Work instruction:
Please retype the material beneath this task exactly, starting with its first line and finishing with the line containing "process module | voxel capacitor over wiring".

====== Data extracts ======

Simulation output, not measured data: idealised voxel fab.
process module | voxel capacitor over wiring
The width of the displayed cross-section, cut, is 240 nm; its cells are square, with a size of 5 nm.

======

Your solution:
Simulation output, not measured data: idealised voxel fab.
process module | voxel capacitor over wiring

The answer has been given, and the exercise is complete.